*** RECORD EXTRACTS ***

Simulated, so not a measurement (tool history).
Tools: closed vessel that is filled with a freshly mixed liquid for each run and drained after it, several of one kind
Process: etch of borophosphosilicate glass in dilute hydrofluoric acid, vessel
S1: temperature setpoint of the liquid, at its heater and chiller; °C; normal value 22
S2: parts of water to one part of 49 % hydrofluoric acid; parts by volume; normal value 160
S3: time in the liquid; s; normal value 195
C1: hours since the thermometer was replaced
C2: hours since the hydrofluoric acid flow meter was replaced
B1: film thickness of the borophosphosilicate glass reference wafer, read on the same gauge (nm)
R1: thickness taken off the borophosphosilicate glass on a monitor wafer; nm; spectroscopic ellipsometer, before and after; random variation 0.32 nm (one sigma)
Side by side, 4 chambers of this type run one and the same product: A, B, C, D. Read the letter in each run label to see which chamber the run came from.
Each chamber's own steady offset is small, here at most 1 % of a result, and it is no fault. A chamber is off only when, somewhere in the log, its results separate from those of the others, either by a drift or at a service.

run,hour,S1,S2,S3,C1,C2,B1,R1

***

### WORK ITEM
Restate the material above word for word, leaving nothing out.

### RESPONSE BOX
Simulated, so not a measurement (tool history).
Tools: closed vessel that is filled with a freshly mixed liquid for each run and drained after it, several of one kind
Process: etch of borophosphosilicate glass in dilute hydrofluoric acid, vessel
S1: temperature setpoint of the liquid, at its heater and chiller; °C; normal value 22
S2: parts of water to one part of 49 % hydrofluoric acid; parts by volume; normal value 160
S3: time in the liquid; s; normal value 195
C1: hours since the thermometer was replaced
C2: hours since the hydrofluoric acid flow meter was replaced
B1: film thickness of the borophosphosilicate glass reference wafer, read on the same gauge (nm)
R1: thickness taken off the borophosphosilicate glass on a monitor wafer; nm; spectroscopic ellipsometer, before and after; random variation 0.32 nm (one sigma)
Side by side, 4 chambers of this type run one and the same product: A, B, C, D. Read the letter in each run label to see which chamber the run came from.
Each chamber's own steady offset is small, here at most 1 % of a result, and it is no fault. A chamber is off only when, somewhere in the log, its results separate from those of the others, either by a drift or at a service.

run,hour,S1,S2,S3,C1,C2,B1,R1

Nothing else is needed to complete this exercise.